Your answer must consist of exactly the lines below, starting with the line with "Entry: image analysis" and going on through the line with "Method: measured directly on the micrograph.", and nothing else.

(Provided information):
========================================================================

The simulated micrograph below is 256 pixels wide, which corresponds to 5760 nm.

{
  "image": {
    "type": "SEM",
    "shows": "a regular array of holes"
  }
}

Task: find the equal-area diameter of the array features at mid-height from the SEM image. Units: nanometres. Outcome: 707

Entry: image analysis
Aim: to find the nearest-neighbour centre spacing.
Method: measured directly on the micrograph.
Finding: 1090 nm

========================================================================

(Your solution):
Entry: image analysis
Aim: to find the nearest-neighbour centre spacing.
Method: measured directly on the micrograph.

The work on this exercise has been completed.